The records follow. Copy each one exactly.

Segment Open
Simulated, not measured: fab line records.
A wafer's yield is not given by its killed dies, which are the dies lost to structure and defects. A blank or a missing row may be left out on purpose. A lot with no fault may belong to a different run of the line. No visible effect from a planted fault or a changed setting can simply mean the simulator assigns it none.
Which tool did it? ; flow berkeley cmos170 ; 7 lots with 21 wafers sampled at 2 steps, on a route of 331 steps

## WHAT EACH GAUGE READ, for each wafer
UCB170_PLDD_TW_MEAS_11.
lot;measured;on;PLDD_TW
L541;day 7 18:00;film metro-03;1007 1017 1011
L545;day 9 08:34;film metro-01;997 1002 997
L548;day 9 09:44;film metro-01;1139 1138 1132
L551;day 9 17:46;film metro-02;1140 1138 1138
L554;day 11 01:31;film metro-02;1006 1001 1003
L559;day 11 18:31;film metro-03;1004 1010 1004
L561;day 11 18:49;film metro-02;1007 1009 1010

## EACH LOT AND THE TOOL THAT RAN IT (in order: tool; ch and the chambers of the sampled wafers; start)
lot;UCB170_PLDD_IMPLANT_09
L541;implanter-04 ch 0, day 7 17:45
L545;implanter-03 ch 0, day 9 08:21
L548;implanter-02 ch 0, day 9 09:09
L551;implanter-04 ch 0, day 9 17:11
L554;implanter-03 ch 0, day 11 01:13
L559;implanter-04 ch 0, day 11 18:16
Segment Closed

▸ **TASK SOLUTION**
Simulated, not measured: fab line records.
A wafer's yield is not given by its killed dies, which are the dies lost to structure and defects. A blank or a missing row may be left out on purpose. A lot with no fault may belong to a different run of the line. No visible effect from a planted fault or a changed setting can simply mean the simulator assigns it none.
Which tool did it? ; flow berkeley cmos170 ; 7 lots with 21 wafers sampled at 2 steps, on a route of 331 steps

## WHAT EACH GAUGE READ, for each wafer
UCB170_PLDD_TW_MEAS_11.
lot;measured;on;PLDD_TW
L541;day 7 18:00;film metro-03;1007 1017 1011
L545;day 9 08:34;film metro-01;997 1002 997
L548;day 9 09:44;film metro-01;1139 1138 1132
L551;day 9 17:46;film metro-02;1140 1138 1138
L554;day 11 01:31;film metro-02;1006 1001 1003
L559;day 11 18:31;film metro-03;1004 1010 1004
L561;day 11 18:49;film metro-02;1007 1009 1010

## EACH LOT AND THE TOOL THAT RAN IT (in order: tool; ch and the chambers of the sampled wafers; start)
lot;UCB170_PLDD_IMPLANT_09
L541;implanter-04 ch 0, day 7 17:45
L545;implanter-03 ch 0, day 9 08:21
L548;implanter-02 ch 0, day 9 09:09
L551;implanter-04 ch 0, day 9 17:11
L554;implanter-03 ch 0, day 11 01:13
L559;implanter-04 ch 0, day 11 18:16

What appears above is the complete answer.